◆ Action item
Word for word, print the entries that follow.

◆ Information provided
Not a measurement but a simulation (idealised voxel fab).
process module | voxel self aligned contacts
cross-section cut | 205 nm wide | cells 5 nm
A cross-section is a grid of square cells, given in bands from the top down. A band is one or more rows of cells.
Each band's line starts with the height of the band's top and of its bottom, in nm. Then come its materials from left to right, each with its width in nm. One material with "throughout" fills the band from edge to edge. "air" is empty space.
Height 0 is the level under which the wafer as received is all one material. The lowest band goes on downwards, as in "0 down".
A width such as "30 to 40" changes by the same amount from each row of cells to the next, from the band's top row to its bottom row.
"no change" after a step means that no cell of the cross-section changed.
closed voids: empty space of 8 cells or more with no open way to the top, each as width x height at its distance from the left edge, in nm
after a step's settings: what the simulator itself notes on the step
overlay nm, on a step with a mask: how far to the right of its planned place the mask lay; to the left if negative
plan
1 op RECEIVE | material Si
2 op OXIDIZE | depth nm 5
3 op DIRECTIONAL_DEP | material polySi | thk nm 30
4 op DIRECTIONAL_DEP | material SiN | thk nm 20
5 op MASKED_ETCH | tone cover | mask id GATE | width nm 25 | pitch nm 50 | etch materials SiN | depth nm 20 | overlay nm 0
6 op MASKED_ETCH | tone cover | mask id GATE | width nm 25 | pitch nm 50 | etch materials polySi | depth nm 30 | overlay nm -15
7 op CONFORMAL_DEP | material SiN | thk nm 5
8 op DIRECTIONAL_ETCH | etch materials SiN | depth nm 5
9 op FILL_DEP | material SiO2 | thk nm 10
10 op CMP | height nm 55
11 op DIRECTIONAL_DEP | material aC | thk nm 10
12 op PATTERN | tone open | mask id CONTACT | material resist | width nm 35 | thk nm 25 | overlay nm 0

◆ Reply
Not a measurement but a simulation (idealised voxel fab).
process module | voxel self aligned contacts
cross-section cut | 205 nm wide | cells 5 nm
A cross-section is a grid of square cells, given in bands from the top down. A band is one or more rows of cells.
Each band's line starts with the height of the band's top and of its bottom, in nm. Then come its materials from left to right, each with its width in nm. One material with "throughout" fills the band from edge to edge. "air" is empty space.
Height 0 is the level under which the wafer as received is all one material. The lowest band goes on downwards, as in "0 down".
A width such as "30 to 40" changes by the same amount from each row of cells to the next, from the band's top row to its bottom row.
"no change" after a step means that no cell of the cross-section changed.
closed voids: empty space of 8 cells or more with no open way to the top, each as width x height at its distance from the left edge, in nm
after a step's settings: what the simulator itself notes on the step
overlay nm, on a step with a mask: how far to the right of its planned place the mask lay; to the left if negative
plan
1 op RECEIVE | material Si
2 op OXIDIZE | depth nm 5
3 op DIRECTIONAL_DEP | material polySi | thk nm 30
4 op DIRECTIONAL_DEP | material SiN | thk nm 20
5 op MASKED_ETCH | tone cover | mask id GATE | width nm 25 | pitch nm 50 | etch materials SiN | depth nm 20 | overlay nm 0
6 op MASKED_ETCH | tone cover | mask id GATE | width nm 25 | pitch nm 50 | etch materials polySi | depth nm 30 | overlay nm -15
7 op CONFORMAL_DEP | material SiN | thk nm 5
8 op DIRECTIONAL_ETCH | etch materials SiN | depth nm 5
9 op FILL_DEP | material SiO2 | thk nm 10
10 op CMP | height nm 55
11 op DIRECTIONAL_DEP | material aC | thk nm 10
12 op PATTERN | tone open | mask id CONTACT | material resist | width nm 35 | thk nm 25 | overlay nm 0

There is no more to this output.